Dataset extract Start Marker

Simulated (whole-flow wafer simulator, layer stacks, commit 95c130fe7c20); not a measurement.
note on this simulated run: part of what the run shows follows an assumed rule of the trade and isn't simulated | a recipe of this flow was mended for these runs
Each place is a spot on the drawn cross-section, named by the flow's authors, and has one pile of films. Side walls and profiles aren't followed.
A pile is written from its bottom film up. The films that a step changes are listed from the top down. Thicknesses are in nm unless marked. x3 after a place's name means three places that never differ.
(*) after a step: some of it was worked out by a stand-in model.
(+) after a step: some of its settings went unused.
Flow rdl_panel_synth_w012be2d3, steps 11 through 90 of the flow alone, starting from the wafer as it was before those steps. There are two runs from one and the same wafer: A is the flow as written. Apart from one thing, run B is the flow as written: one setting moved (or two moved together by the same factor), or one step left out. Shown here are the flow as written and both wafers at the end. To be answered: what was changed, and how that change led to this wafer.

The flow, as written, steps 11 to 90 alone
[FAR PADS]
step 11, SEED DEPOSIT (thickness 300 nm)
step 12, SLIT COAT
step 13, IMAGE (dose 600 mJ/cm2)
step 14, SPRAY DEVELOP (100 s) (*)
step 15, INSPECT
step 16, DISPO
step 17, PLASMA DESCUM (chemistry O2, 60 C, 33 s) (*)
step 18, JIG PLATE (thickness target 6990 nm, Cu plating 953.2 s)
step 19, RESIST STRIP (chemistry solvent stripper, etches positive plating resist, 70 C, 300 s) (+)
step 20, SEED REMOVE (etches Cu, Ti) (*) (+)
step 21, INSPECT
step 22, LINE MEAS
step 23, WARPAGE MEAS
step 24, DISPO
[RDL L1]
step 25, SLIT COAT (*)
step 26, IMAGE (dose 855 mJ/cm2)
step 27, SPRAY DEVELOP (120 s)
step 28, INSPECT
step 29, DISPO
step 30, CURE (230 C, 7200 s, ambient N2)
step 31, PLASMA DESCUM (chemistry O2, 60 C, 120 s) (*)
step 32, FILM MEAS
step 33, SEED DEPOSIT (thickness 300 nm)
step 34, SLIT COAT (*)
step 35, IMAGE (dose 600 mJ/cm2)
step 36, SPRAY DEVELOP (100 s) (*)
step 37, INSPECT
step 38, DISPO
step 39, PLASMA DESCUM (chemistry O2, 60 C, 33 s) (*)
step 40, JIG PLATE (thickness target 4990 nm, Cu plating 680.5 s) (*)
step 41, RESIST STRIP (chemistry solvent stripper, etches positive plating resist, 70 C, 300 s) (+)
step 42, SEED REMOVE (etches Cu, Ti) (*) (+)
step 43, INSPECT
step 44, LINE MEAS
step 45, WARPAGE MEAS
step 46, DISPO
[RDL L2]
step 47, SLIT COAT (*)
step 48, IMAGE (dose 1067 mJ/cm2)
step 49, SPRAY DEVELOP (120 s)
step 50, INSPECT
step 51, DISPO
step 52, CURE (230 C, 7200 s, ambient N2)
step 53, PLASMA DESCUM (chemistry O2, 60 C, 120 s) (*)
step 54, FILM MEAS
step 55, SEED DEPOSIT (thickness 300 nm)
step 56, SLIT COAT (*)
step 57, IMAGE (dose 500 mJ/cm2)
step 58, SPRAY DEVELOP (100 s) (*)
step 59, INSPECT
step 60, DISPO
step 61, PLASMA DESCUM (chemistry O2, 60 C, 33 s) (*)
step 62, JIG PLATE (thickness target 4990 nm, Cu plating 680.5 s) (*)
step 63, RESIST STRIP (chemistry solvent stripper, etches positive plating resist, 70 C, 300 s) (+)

Dataset extract End Marker

Using the entries above, return exactly the lines from the line with "A pile is written" to the line with "step 34, SLIT COAT (*)", counting both of those lines.

A pile is written from its bottom film up. The films that a step changes are listed from the top down. Thicknesses are in nm unless marked. x3 after a place's name means three places that never differ.
(*) after a step: some of it was worked out by a stand-in model.
(+) after a step: some of its settings went unused.
Flow rdl_panel_synth_w012be2d3, steps 11 through 90 of the flow alone, starting from the wafer as it was before those steps. There are two runs from one and the same wafer: A is the flow as written. Apart from one thing, run B is the flow as written: one setting moved (or two moved together by the same factor), or one step left out. Shown here are the flow as written and both wafers at the end. To be answered: what was changed, and how that change led to this wafer.

The flow, as written, steps 11 to 90 alone
[FAR PADS]
step 11, SEED DEPOSIT (thickness 300 nm)
step 12, SLIT COAT
step 13, IMAGE (dose 600 mJ/cm2)
step 14, SPRAY DEVELOP (100 s) (*)
step 15, INSPECT
step 16, DISPO
step 17, PLASMA DESCUM (chemistry O2, 60 C, 33 s) (*)
step 18, JIG PLATE (thickness target 6990 nm, Cu plating 953.2 s)
step 19, RESIST STRIP (chemistry solvent stripper, etches positive plating resist, 70 C, 300 s) (+)
step 20, SEED REMOVE (etches Cu, Ti) (*) (+)
step 21, INSPECT
step 22, LINE MEAS
step 23, WARPAGE MEAS
step 24, DISPO
[RDL L1]
step 25, SLIT COAT (*)
step 26, IMAGE (dose 855 mJ/cm2)
step 27, SPRAY DEVELOP (120 s)
step 28, INSPECT
step 29, DISPO
step 30, CURE (230 C, 7200 s, ambient N2)
step 31, PLASMA DESCUM (chemistry O2, 60 C, 120 s) (*)
step 32, FILM MEAS
step 33, SEED DEPOSIT (thickness 300 nm)
step 34, SLIT COAT (*)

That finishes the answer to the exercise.